**Assignment**
In the listing below, the answer starts at the line that has "Question 1 (1 mark)" and stops after the line that has "Reviewer: The caption"; please repeat that part exactly and nothing more.

(Data under study begins)

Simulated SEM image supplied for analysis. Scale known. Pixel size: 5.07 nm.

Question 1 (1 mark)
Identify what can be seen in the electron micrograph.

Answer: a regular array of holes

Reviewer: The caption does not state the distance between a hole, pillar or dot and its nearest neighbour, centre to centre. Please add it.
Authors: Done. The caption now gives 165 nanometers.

(Data under study ends)

**Problem solution**
Question 1 (1 mark)
Identify what can be seen in the electron micrograph.

Answer: a regular array of holes

Reviewer: The caption does not state the distance between a hole, pillar or dot and its nearest neighbour, centre to centre. Please add it.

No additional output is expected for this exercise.